> [ASSIGNMENT]
Include in the output exactly the lines from the opening of the data through the line containing "What tool caused", and nothing more.

------------

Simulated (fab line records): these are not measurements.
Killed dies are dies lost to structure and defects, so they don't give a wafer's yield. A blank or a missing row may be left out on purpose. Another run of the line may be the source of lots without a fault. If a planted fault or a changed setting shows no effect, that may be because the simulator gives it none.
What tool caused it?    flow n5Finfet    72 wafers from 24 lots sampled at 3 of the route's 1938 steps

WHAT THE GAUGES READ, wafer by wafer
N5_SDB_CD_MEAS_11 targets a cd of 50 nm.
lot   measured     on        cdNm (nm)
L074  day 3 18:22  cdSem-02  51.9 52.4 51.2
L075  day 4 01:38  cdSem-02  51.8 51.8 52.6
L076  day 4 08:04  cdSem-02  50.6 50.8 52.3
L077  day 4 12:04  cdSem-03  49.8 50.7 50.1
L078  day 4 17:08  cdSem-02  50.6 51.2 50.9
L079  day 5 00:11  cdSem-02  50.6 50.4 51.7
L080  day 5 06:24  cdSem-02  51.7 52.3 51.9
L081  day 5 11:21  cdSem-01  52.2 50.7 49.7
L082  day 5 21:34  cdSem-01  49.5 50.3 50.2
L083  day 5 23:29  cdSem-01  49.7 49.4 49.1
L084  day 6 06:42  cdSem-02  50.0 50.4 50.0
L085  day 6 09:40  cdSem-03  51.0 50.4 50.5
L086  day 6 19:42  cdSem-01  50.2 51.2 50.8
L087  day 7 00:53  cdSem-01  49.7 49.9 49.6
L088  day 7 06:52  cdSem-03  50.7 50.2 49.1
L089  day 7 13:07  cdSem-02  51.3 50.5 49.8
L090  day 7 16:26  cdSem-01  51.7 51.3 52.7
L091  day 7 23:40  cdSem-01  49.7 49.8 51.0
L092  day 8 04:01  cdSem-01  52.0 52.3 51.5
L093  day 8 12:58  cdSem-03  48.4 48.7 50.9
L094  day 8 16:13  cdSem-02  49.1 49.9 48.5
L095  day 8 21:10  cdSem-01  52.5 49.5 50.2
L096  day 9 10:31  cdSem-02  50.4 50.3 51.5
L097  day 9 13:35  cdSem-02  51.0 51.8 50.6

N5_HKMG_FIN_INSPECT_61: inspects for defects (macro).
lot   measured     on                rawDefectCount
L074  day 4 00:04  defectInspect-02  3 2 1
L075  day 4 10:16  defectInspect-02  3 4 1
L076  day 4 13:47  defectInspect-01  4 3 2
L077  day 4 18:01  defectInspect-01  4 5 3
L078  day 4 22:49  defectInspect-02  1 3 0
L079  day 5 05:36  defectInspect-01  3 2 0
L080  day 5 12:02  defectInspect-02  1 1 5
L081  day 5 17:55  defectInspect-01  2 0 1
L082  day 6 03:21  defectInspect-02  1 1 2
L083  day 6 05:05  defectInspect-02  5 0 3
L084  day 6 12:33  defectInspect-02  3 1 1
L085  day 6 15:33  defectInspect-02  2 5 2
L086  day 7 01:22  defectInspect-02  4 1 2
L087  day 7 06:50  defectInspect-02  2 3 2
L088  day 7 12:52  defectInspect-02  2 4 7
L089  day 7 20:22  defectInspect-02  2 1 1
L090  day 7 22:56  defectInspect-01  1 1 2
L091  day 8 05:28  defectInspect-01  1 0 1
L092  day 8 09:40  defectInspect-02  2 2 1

------------

> [SOLUTION]
Simulated (fab line records): these are not measurements.
Killed dies are dies lost to structure and defects, so they don't give a wafer's yield. A blank or a missing row may be left out on purpose. Another run of the line may be the source of lots without a fault. If a planted fault or a changed setting shows no effect, that may be because the simulator gives it none.
What tool caused it?    flow n5Finfet    72 wafers from 24 lots sampled at 3 of the route's 1938 steps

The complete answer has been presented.